Every line of the material must appear in the answer exactly as it does here.

┌────────

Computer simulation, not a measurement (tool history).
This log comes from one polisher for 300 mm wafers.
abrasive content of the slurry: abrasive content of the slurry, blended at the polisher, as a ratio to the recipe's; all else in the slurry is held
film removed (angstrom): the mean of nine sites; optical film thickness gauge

└────────

* [WORKED SOLUTION]:
Computer simulation, not a measurement (tool history).
This log comes from one polisher for 300 mm wafers.
abrasive content of the slurry: abrasive content of the slurry, blended at the polisher, as a ratio to the recipe's; all else in the slurry is held
film removed (angstrom): the mean of nine sites; optical film thickness gauge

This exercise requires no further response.